_Exercise_.
Reproduce all of the listing below without alteration.

_Data_.
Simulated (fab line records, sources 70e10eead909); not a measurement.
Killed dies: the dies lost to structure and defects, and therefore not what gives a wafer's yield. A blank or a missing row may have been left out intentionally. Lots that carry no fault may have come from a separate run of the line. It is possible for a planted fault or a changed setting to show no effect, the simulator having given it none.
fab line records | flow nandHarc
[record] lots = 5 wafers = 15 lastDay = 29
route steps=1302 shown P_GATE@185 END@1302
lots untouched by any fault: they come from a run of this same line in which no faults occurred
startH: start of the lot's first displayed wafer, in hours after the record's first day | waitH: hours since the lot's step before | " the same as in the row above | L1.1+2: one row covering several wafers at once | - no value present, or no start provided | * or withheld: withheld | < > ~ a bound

_Worked solution_.
Simulated (fab line records, sources 70e10eead909); not a measurement.
Killed dies: the dies lost to structure and defects, and therefore not what gives a wafer's yield. A blank or a missing row may have been left out intentionally. Lots that carry no fault may have come from a separate run of the line. It is possible for a planted fault or a changed setting to show no effect, the simulator having given it none.
fab line records | flow nandHarc
[record] lots = 5 wafers = 15 lastDay = 29
route steps=1302 shown P_GATE@185 END@1302
lots untouched by any fault: they come from a run of this same line in which no faults occurred
startH: start of the lot's first displayed wafer, in hours after the record's first day | waitH: hours since the lot's step before | " the same as in the row above | L1.1+2: one row covering several wafers at once | - no value present, or no start provided | * or withheld: withheld | < > ~ a bound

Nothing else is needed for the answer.